Using the records below, transcribe word for word the stretch from the line that contains "L594 | day 7" through the line that contains "L600 | day 9", both end lines included, and nothing else.

....................

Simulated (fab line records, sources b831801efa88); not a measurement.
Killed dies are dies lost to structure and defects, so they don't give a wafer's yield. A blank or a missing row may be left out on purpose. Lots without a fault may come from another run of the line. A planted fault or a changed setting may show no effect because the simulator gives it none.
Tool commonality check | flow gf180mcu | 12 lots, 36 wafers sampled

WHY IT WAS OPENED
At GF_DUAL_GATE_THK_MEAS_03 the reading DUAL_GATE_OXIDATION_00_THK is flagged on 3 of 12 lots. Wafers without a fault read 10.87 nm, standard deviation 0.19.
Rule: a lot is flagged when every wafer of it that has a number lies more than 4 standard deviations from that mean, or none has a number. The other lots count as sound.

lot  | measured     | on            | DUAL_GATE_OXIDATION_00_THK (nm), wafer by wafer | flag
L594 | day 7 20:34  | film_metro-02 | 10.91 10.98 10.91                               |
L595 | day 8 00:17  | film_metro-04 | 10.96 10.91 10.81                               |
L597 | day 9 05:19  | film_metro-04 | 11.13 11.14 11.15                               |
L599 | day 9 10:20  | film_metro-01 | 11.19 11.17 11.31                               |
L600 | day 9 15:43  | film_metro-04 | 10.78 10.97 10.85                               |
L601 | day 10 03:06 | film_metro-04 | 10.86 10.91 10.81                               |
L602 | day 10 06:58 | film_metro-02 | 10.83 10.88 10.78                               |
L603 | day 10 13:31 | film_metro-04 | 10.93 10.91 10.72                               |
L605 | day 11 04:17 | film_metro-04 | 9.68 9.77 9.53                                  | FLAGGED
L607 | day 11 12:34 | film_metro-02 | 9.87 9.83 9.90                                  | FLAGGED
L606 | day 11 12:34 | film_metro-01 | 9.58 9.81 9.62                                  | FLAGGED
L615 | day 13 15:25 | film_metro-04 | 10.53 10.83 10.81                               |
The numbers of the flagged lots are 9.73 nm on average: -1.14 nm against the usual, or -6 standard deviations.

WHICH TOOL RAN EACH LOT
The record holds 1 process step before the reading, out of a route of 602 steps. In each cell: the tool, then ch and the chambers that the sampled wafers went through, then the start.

....................

■ Result
L594 | day 7 20:34  | film_metro-02 | 10.91 10.98 10.91                               |
L595 | day 8 00:17  | film_metro-04 | 10.96 10.91 10.81                               |
L597 | day 9 05:19  | film_metro-04 | 11.13 11.14 11.15                               |
L599 | day 9 10:20  | film_metro-01 | 11.19 11.17 11.31                               |
L600 | day 9 15:43  | film_metro-04 | 10.78 10.97 10.85                               |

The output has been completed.